Action item
Beginning with the first line of the material, set down each line exactly as written, up to and including the line with "8D (eight disciplines)".

========================
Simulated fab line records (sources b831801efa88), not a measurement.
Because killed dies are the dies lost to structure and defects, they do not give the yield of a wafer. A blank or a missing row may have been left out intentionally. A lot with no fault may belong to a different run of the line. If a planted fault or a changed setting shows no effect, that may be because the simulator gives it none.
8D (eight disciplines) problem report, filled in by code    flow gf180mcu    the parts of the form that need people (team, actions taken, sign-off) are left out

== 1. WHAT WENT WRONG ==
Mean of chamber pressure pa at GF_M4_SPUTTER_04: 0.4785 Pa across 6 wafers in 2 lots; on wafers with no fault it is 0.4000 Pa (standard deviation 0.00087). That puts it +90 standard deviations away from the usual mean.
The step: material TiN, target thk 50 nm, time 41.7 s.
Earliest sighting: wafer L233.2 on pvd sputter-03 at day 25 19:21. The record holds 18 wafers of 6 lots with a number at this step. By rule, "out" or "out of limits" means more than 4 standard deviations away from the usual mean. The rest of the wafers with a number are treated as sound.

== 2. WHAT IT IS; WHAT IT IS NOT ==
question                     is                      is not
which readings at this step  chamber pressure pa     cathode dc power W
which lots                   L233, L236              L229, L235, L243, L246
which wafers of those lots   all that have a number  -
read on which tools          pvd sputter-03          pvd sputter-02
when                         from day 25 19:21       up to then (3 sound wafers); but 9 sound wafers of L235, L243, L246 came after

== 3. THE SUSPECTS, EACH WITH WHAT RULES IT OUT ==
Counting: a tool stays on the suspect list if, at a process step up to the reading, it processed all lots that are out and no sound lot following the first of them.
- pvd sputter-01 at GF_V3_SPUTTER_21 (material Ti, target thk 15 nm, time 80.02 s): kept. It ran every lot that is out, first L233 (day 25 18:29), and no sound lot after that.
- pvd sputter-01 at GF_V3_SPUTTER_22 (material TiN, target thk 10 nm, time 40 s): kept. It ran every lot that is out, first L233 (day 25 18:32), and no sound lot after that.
========================

Exercise output
Simulated fab line records (sources b831801efa88), not a measurement.
Because killed dies are the dies lost to structure and defects, they do not give the yield of a wafer. A blank or a missing row may have been left out intentionally. A lot with no fault may belong to a different run of the line. If a planted fault or a changed setting shows no effect, that may be because the simulator gives it none.
8D (eight disciplines) problem report, filled in by code    flow gf180mcu    the parts of the form that need people (team, actions taken, sign-off) are left out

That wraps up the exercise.